> **Required action**
After finding the line with "Run 4, day 0.567: S1" in the entries below, retype exactly each line from there through the line with "Run 10, day", including that final line.

> **Excerpted records**
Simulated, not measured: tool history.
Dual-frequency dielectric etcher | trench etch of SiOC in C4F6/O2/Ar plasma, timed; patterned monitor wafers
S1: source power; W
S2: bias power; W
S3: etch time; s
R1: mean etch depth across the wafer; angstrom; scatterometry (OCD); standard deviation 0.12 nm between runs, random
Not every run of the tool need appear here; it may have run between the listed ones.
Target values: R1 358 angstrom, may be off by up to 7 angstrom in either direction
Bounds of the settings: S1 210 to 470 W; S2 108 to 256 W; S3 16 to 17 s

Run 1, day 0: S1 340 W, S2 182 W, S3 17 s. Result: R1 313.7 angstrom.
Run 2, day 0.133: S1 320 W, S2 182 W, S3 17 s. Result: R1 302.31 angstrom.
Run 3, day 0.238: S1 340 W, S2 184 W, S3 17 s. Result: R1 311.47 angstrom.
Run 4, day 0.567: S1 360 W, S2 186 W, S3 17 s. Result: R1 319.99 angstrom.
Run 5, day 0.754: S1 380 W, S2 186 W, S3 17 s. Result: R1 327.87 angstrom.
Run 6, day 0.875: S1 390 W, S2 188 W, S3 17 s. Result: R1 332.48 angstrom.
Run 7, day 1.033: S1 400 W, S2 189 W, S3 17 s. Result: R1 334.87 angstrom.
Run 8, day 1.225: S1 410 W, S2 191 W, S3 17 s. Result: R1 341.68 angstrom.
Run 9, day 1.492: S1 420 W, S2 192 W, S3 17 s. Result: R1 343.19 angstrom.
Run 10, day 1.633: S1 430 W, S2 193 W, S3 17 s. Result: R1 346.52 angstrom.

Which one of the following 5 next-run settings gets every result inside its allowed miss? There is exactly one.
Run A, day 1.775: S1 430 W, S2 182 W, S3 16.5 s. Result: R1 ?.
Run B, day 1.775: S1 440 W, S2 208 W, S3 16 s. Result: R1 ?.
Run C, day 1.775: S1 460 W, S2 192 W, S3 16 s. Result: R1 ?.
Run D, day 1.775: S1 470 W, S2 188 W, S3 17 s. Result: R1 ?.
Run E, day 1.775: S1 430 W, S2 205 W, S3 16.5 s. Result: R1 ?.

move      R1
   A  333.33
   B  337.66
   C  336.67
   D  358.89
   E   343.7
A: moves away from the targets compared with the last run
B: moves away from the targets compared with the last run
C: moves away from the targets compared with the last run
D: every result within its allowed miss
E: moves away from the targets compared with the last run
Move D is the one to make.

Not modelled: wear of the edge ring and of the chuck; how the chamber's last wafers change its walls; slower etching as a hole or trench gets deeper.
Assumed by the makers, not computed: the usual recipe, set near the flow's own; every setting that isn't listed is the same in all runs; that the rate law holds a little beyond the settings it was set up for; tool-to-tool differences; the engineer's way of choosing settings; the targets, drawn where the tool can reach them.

> **Response**
Run 4, day 0.567: S1 360 W, S2 186 W, S3 17 s. Result: R1 319.99 angstrom.
Run 5, day 0.754: S1 380 W, S2 186 W, S3 17 s. Result: R1 327.87 angstrom.
Run 6, day 0.875: S1 390 W, S2 188 W, S3 17 s. Result: R1 332.48 angstrom.
Run 7, day 1.033: S1 400 W, S2 189 W, S3 17 s. Result: R1 334.87 angstrom.
Run 8, day 1.225: S1 410 W, S2 191 W, S3 17 s. Result: R1 341.68 angstrom.
Run 9, day 1.492: S1 420 W, S2 192 W, S3 17 s. Result: R1 343.19 angstrom.
Run 10, day 1.633: S1 430 W, S2 193 W, S3 17 s. Result: R1 346.52 angstrom.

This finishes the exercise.